▸ Action item: Return, in their exact form, the lines that lie between the start of the data below and the line containing "Log of one tool: conveyor", with both ends included.

▸ Data for analysis:
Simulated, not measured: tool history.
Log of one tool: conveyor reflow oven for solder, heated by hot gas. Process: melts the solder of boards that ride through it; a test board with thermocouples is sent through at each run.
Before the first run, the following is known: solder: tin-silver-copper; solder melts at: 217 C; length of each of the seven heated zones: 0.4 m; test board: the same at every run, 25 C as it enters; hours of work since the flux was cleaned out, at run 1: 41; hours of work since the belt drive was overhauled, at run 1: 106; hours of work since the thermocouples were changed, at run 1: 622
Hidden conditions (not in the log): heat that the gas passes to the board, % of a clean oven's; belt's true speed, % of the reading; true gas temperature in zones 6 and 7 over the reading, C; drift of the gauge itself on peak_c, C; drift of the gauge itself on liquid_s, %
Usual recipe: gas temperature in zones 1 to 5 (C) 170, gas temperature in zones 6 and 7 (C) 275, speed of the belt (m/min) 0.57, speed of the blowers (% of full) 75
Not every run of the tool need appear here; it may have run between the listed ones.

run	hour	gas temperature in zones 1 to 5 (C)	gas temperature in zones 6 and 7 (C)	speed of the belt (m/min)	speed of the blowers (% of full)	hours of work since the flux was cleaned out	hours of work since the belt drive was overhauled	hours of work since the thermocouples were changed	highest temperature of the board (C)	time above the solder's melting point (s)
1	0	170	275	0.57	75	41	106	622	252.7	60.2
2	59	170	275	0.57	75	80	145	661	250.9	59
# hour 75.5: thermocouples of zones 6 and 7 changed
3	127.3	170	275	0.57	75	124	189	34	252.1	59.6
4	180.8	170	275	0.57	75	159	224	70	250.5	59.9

▸ Exercise output:
Simulated, not measured: tool history.
Log of one tool: conveyor reflow oven for solder, heated by hot gas. Process: melts the solder of boards that ride through it; a test board with thermocouples is sent through at each run.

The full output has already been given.